-.-.-
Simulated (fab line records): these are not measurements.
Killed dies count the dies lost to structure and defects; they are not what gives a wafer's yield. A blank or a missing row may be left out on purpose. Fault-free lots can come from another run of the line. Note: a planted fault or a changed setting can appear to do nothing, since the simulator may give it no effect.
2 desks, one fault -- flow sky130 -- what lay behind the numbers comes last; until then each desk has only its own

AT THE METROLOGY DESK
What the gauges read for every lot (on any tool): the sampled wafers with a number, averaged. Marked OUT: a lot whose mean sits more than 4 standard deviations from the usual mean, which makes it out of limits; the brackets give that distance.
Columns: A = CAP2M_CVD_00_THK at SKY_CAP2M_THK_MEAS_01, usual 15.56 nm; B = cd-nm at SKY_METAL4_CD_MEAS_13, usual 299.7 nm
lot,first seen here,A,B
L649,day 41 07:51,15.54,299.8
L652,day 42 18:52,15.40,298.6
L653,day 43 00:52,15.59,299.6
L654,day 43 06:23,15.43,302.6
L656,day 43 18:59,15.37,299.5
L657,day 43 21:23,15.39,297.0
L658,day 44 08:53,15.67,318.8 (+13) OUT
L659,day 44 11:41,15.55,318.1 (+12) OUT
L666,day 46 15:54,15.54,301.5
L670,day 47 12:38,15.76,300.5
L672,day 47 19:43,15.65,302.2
-.-.-

Work item: Return the material exactly as it stands above, but only from its first line to the line containing "What the gauges", both ends included.

Written answer:
Simulated (fab line records): these are not measurements.
Killed dies count the dies lost to structure and defects; they are not what gives a wafer's yield. A blank or a missing row may be left out on purpose. Fault-free lots can come from another run of the line. Note: a planted fault or a changed setting can appear to do nothing, since the simulator may give it no effect.
2 desks, one fault -- flow sky130 -- what lay behind the numbers comes last; until then each desk has only its own

AT THE METROLOGY DESK
What the gauges read for every lot (on any tool): the sampled wafers with a number, averaged. Marked OUT: a lot whose mean sits more than 4 standard deviations from the usual mean, which makes it out of limits; the brackets give that distance.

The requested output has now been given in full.